ASSIGNED TASK
Nothing in the data may be altered, so output all of it exactly.

==== DATASET EXTRACT ====

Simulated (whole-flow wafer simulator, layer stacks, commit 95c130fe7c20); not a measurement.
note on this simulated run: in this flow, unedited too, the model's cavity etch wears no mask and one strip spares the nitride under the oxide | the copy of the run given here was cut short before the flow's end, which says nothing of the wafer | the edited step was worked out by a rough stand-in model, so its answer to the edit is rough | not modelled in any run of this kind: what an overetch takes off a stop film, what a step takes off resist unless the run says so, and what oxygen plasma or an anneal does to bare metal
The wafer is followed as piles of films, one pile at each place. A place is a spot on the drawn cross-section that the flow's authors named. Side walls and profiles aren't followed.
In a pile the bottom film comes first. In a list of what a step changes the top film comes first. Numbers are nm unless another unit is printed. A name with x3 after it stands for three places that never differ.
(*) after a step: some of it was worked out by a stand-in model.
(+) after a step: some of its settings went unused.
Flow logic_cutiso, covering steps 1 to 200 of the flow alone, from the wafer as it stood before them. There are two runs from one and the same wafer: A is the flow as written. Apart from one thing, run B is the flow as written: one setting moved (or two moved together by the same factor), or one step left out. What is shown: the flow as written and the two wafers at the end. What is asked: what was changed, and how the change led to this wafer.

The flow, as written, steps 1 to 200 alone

====

EXERCISE OUTPUT
Simulated (whole-flow wafer simulator, layer stacks, commit 95c130fe7c20); not a measurement.
note on this simulated run: in this flow, unedited too, the model's cavity etch wears no mask and one strip spares the nitride under the oxide | the copy of the run given here was cut short before the flow's end, which says nothing of the wafer | the edited step was worked out by a rough stand-in model, so its answer to the edit is rough | not modelled in any run of this kind: what an overetch takes off a stop film, what a step takes off resist unless the run says so, and what oxygen plasma or an anneal does to bare metal
The wafer is followed as piles of films, one pile at each place. A place is a spot on the drawn cross-section that the flow's authors named. Side walls and profiles aren't followed.
In a pile the bottom film comes first. In a list of what a step changes the top film comes first. Numbers are nm unless another unit is printed. A name with x3 after it stands for three places that never differ.
(*) after a step: some of it was worked out by a stand-in model.
(+) after a step: some of its settings went unused.
Flow logic_cutiso, covering steps 1 to 200 of the flow alone, from the wafer as it stood before them. There are two runs from one and the same wafer: A is the flow as written. Apart from one thing, run B is the flow as written: one setting moved (or two moved together by the same factor), or one step left out. What is shown: the flow as written and the two wafers at the end. What is asked: what was changed, and how the change led to this wafer.

The flow, as written, steps 1 to 200 alone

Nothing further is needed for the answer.